[The data]:

○ ○ ○ ○ ○

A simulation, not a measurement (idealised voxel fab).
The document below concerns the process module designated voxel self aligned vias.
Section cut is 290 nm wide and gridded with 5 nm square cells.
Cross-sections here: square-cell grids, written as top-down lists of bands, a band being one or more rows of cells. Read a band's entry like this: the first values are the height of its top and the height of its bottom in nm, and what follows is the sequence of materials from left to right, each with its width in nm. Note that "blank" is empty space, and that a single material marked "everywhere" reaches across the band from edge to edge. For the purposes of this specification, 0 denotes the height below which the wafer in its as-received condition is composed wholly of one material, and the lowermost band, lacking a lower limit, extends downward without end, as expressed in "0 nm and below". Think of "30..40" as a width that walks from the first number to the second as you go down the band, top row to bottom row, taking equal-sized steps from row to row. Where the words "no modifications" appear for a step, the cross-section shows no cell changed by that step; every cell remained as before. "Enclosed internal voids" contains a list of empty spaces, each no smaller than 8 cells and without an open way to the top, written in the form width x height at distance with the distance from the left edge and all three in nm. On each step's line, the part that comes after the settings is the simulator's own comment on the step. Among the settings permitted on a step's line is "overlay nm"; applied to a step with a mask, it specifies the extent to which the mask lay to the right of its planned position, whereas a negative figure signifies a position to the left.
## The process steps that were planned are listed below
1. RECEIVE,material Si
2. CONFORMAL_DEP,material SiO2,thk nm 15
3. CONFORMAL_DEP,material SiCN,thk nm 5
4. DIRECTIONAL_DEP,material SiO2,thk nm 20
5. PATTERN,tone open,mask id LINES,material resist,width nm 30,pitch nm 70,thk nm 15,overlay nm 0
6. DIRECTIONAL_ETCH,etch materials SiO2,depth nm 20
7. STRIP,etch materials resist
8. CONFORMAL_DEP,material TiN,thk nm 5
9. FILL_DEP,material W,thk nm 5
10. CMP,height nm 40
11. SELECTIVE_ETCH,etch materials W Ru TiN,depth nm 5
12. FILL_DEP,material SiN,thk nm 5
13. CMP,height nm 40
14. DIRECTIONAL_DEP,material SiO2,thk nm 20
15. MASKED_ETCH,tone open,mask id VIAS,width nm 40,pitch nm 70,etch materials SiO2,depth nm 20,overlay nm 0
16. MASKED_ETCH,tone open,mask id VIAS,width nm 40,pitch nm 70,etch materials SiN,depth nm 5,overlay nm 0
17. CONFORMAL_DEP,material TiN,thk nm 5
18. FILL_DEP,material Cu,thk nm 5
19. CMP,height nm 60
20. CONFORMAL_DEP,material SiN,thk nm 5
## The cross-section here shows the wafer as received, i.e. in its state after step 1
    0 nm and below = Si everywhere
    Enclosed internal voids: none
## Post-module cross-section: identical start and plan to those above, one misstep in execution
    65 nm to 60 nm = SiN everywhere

○ ○ ○ ○ ○

[Action item]: Starting at the first line of the listing, retype every line up to and including the one with "Section cut is".

[Expected answer]:
A simulation, not a measurement (idealised voxel fab).
The document below concerns the process module designated voxel self aligned vias.
Section cut is 290 nm wide and gridded with 5 nm square cells.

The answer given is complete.